● ● ● ●

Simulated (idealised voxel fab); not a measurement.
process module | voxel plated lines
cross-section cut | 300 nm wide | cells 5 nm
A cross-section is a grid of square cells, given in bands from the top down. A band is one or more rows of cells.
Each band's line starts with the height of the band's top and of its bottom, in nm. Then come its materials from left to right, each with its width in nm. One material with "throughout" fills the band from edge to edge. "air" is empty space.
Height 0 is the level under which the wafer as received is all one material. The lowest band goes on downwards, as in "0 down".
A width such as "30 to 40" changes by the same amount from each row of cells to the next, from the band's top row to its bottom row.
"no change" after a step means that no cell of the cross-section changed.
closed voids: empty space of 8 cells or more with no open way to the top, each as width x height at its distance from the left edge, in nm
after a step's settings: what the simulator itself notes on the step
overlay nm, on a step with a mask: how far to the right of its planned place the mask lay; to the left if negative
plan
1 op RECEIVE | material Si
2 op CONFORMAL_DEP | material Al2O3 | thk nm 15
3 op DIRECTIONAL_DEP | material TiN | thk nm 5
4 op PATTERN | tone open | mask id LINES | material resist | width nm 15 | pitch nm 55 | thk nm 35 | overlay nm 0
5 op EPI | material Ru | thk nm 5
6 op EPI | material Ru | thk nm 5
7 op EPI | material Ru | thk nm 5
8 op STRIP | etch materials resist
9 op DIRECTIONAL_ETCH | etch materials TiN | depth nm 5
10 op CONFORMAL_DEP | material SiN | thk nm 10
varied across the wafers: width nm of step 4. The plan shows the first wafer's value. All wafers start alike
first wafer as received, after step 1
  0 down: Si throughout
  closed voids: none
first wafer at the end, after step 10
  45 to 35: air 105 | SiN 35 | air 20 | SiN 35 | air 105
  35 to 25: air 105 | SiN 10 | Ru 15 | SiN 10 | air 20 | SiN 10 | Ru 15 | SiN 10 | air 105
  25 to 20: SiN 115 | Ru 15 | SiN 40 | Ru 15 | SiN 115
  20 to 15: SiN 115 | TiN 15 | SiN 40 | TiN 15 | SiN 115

● ● ● ●

■ **ASSIGNMENT**
Using the listing above, copy exactly the line that contains "7 op EPI | material Ru | thk nm 5", the line that contains "25 to 20: SiN", and each line that falls between them.

■ **EXERCISE RESPONSE**
7 op EPI | material Ru | thk nm 5
8 op STRIP | etch materials resist
9 op DIRECTIONAL_ETCH | etch materials TiN | depth nm 5
10 op CONFORMAL_DEP | material SiN | thk nm 10
varied across the wafers: width nm of step 4. The plan shows the first wafer's value. All wafers start alike
first wafer as received, after step 1
  0 down: Si throughout
  closed voids: none
first wafer at the end, after step 10
  45 to 35: air 105 | SiN 35 | air 20 | SiN 35 | air 105
  35 to 25: air 105 | SiN 10 | Ru 15 | SiN 10 | air 20 | SiN 10 | Ru 15 | SiN 10 | air 105
  25 to 20: SiN 115 | Ru 15 | SiN 40 | Ru 15 | SiN 115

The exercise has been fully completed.